**WORK INSTRUCTION:**
Reproduce exactly the lines from the top of the records below through the line holding "D: moves away".

**INFORMATION GIVEN:**
------------------------------------------------------------------------

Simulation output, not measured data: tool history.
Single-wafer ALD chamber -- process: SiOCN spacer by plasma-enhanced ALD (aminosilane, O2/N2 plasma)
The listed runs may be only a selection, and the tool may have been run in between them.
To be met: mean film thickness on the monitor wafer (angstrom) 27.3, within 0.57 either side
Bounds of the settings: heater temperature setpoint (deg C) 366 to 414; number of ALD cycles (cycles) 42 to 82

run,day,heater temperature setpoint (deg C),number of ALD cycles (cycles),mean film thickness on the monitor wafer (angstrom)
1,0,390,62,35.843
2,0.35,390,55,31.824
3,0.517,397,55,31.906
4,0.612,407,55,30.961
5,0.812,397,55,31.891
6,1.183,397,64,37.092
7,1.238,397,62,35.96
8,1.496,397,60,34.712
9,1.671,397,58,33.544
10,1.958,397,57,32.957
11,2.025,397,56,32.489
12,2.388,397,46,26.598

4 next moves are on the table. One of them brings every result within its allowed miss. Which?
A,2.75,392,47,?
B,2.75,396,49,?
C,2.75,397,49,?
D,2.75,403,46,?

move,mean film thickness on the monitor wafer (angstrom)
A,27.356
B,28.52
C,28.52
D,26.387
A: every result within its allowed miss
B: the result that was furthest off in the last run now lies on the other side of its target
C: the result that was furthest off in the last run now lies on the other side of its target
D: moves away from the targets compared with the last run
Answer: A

------------------------------------------------------------------------

**WRITTEN SOLUTION:**
Simulation output, not measured data: tool history.
Single-wafer ALD chamber -- process: SiOCN spacer by plasma-enhanced ALD (aminosilane, O2/N2 plasma)
The listed runs may be only a selection, and the tool may have been run in between them.
To be met: mean film thickness on the monitor wafer (angstrom) 27.3, within 0.57 either side
Bounds of the settings: heater temperature setpoint (deg C) 366 to 414; number of ALD cycles (cycles) 42 to 82

run,day,heater temperature setpoint (deg C),number of ALD cycles (cycles),mean film thickness on the monitor wafer (angstrom)
1,0,390,62,35.843
2,0.35,390,55,31.824
3,0.517,397,55,31.906
4,0.612,407,55,30.961
5,0.812,397,55,31.891
6,1.183,397,64,37.092
7,1.238,397,62,35.96
8,1.496,397,60,34.712
9,1.671,397,58,33.544
10,1.958,397,57,32.957
11,2.025,397,56,32.489
12,2.388,397,46,26.598

4 next moves are on the table. One of them brings every result within its allowed miss. Which?
A,2.75,392,47,?
B,2.75,396,49,?
C,2.75,397,49,?
D,2.75,403,46,?

move,mean film thickness on the monitor wafer (angstrom)
A,27.356
B,28.52
C,28.52
D,26.387
A: every result within its allowed miss
B: the result that was furthest off in the last run now lies on the other side of its target
C: the result that was furthest off in the last run now lies on the other side of its target
D: moves away from the targets compared with the last run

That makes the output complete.